--- START ---

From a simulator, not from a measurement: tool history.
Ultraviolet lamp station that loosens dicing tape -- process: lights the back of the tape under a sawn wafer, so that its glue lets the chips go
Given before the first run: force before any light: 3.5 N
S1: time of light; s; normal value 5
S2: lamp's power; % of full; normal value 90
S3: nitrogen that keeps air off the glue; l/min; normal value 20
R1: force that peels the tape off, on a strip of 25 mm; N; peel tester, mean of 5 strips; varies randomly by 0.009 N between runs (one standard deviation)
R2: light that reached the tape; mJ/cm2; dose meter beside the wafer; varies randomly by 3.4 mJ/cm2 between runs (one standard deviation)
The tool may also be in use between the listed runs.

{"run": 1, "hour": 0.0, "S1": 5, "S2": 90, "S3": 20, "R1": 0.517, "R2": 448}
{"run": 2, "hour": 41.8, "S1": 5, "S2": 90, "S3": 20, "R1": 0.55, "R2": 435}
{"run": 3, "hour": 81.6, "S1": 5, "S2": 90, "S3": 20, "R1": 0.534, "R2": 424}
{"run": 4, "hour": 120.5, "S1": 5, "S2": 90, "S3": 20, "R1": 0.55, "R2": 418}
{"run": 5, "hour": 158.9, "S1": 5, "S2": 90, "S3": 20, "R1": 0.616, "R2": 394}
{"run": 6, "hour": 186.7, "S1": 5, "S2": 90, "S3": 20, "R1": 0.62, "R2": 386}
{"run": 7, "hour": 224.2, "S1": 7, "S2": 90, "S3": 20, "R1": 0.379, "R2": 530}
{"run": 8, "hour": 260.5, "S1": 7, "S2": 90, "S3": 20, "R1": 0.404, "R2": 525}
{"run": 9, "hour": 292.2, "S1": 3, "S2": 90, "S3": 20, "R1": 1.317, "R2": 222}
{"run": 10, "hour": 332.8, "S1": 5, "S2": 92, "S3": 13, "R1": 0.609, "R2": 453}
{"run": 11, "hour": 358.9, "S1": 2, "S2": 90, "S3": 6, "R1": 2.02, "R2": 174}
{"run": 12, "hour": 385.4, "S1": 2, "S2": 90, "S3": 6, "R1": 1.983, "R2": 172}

--- END ---

All lines above from the one containing "Ultraviolet lamp station" to the one containing "R1: force that" must be repeated exactly, both lines included, and no others.

Ultraviolet lamp station that loosens dicing tape -- process: lights the back of the tape under a sawn wafer, so that its glue lets the chips go
Given before the first run: force before any light: 3.5 N
S1: time of light; s; normal value 5
S2: lamp's power; % of full; normal value 90
S3: nitrogen that keeps air off the glue; l/min; normal value 20
R1: force that peels the tape off, on a strip of 25 mm; N; peel tester, mean of 5 strips; varies randomly by 0.009 N between runs (one standard deviation)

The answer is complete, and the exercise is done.